- [Action item]: Please output each entry exactly as it appears.

=== Begin Enclosure ===
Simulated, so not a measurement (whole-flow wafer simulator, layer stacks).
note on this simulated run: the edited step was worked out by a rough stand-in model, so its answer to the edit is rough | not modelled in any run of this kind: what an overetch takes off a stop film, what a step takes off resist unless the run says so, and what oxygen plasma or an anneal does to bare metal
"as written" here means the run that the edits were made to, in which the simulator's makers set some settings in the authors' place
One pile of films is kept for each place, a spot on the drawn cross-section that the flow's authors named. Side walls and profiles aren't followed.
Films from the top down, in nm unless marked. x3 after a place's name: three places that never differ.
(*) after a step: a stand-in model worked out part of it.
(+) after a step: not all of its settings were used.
=== End Enclosure ===

- [Response box]:
Simulated, so not a measurement (whole-flow wafer simulator, layer stacks).
note on this simulated run: the edited step was worked out by a rough stand-in model, so its answer to the edit is rough | not modelled in any run of this kind: what an overetch takes off a stop film, what a step takes off resist unless the run says so, and what oxygen plasma or an anneal does to bare metal
"as written" here means the run that the edits were made to, in which the simulator's makers set some settings in the authors' place
One pile of films is kept for each place, a spot on the drawn cross-section that the flow's authors named. Side walls and profiles aren't followed.
Films from the top down, in nm unless marked. x3 after a place's name: three places that never differ.
(*) after a step: a stand-in model worked out part of it.
(+) after a step: not all of its settings were used.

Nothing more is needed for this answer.